When you reach the entries below, transcribe each one exactly as it stands.

►

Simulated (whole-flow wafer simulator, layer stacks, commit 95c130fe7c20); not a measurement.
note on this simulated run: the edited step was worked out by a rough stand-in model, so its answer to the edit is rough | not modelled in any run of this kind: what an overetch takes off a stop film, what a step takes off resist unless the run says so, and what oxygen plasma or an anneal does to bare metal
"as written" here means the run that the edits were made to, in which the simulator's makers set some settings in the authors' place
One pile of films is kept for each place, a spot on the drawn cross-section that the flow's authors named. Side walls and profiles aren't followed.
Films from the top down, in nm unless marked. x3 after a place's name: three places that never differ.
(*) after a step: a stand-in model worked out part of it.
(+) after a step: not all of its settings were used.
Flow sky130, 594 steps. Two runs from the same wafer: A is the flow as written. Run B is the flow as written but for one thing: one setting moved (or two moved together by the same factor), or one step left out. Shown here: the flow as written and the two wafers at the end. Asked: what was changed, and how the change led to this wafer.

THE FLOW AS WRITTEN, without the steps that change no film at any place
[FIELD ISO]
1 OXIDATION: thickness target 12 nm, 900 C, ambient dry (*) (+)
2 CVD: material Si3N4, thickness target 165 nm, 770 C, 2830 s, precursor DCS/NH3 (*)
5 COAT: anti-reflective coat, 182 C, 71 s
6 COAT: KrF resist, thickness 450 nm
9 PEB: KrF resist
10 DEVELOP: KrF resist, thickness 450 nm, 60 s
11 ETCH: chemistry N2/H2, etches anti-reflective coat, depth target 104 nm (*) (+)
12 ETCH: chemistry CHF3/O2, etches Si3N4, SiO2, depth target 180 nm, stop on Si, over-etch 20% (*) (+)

◄

**Written response**
Simulated (whole-flow wafer simulator, layer stacks, commit 95c130fe7c20); not a measurement.
note on this simulated run: the edited step was worked out by a rough stand-in model, so its answer to the edit is rough | not modelled in any run of this kind: what an overetch takes off a stop film, what a step takes off resist unless the run says so, and what oxygen plasma or an anneal does to bare metal
"as written" here means the run that the edits were made to, in which the simulator's makers set some settings in the authors' place
One pile of films is kept for each place, a spot on the drawn cross-section that the flow's authors named. Side walls and profiles aren't followed.
Films from the top down, in nm unless marked. x3 after a place's name: three places that never differ.
(*) after a step: a stand-in model worked out part of it.
(+) after a step: not all of its settings were used.
Flow sky130, 594 steps. Two runs from the same wafer: A is the flow as written. Run B is the flow as written but for one thing: one setting moved (or two moved together by the same factor), or one step left out. Shown here: the flow as written and the two wafers at the end. Asked: what was changed, and how the change led to this wafer.

THE FLOW AS WRITTEN, without the steps that change no film at any place
[FIELD ISO]
1 OXIDATION: thickness target 12 nm, 900 C, ambient dry (*) (+)
2 CVD: material Si3N4, thickness target 165 nm, 770 C, 2830 s, precursor DCS/NH3 (*)
5 COAT: anti-reflective coat, 182 C, 71 s
6 COAT: KrF resist, thickness 450 nm
9 PEB: KrF resist
10 DEVELOP: KrF resist, thickness 450 nm, 60 s
11 ETCH: chemistry N2/H2, etches anti-reflective coat, depth target 104 nm (*) (+)
12 ETCH: chemistry CHF3/O2, etches Si3N4, SiO2, depth target 180 nm, stop on Si, over-etch 20% (*) (+)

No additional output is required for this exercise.